Work order: Transcribe exactly each line of the entries, from the opening line to the line with "Each band's line", with both of those lines included.

The data:
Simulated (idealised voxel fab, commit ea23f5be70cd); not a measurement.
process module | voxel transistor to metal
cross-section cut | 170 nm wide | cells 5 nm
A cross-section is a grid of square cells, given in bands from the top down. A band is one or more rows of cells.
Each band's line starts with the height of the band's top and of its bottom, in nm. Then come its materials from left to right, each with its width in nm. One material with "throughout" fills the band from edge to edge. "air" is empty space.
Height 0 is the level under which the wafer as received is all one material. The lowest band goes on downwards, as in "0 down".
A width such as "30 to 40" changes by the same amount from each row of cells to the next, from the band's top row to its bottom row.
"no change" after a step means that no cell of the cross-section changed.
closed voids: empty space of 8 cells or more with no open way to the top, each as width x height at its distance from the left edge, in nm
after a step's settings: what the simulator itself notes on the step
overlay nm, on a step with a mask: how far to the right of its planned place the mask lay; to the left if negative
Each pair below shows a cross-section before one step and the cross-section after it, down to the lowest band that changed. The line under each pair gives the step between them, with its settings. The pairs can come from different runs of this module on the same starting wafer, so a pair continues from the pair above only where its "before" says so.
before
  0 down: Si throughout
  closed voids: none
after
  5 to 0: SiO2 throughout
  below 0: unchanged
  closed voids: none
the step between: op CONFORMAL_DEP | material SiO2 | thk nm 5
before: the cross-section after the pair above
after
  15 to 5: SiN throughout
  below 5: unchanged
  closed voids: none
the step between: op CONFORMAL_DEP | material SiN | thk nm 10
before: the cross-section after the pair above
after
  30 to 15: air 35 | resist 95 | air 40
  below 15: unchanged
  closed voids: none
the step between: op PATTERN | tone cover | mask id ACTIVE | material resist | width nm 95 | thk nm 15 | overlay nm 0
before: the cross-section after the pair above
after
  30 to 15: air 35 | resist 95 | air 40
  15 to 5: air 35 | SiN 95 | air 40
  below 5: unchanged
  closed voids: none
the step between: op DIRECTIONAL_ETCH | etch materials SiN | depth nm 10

Your response:
Simulated (idealised voxel fab, commit ea23f5be70cd); not a measurement.
process module | voxel transistor to metal
cross-section cut | 170 nm wide | cells 5 nm
A cross-section is a grid of square cells, given in bands from the top down. A band is one or more rows of cells.
Each band's line starts with the height of the band's top and of its bottom, in nm. Then come its materials from left to right, each with its width in nm. One material with "throughout" fills the band from edge to edge. "air" is empty space.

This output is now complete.